* _Requirement_:
Would you copy the material below word for word, beginning with its first line and ending with the line that contains "It is cross-section"?

* _Source information_:
┌──

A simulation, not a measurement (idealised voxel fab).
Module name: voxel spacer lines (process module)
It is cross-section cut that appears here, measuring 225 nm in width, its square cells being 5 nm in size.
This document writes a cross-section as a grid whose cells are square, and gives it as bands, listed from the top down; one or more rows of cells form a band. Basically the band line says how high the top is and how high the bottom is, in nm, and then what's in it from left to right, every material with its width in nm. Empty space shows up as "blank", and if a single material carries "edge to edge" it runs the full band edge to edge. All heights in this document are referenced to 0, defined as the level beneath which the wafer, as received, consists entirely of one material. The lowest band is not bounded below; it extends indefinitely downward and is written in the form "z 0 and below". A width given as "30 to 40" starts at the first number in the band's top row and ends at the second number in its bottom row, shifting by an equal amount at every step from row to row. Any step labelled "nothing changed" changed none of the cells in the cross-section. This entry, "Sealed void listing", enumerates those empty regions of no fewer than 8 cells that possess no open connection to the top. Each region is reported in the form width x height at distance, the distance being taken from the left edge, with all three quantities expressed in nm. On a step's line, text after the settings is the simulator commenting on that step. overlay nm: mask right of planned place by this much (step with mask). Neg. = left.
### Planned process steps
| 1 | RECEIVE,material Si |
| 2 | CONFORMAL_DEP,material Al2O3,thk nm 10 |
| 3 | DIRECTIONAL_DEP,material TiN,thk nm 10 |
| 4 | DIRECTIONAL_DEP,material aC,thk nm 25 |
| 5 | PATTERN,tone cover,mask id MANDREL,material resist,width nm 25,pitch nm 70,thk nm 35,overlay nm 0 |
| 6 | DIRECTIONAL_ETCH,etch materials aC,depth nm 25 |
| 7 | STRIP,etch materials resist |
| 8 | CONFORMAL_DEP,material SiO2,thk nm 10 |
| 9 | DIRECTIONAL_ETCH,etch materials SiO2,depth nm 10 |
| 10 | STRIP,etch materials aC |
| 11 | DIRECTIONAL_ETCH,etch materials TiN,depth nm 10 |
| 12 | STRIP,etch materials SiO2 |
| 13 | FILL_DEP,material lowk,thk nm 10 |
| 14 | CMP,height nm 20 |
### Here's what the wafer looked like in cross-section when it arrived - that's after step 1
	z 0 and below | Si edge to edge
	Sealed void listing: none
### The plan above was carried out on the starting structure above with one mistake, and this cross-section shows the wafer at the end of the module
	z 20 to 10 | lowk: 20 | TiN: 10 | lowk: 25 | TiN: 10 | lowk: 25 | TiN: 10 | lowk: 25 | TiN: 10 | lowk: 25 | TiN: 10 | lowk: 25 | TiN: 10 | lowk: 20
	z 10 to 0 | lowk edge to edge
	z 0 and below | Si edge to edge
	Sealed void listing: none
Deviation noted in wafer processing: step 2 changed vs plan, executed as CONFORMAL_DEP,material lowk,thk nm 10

└──

* _Exercise result_:
A simulation, not a measurement (idealised voxel fab).
Module name: voxel spacer lines (process module)
It is cross-section cut that appears here, measuring 225 nm in width, its square cells being 5 nm in size.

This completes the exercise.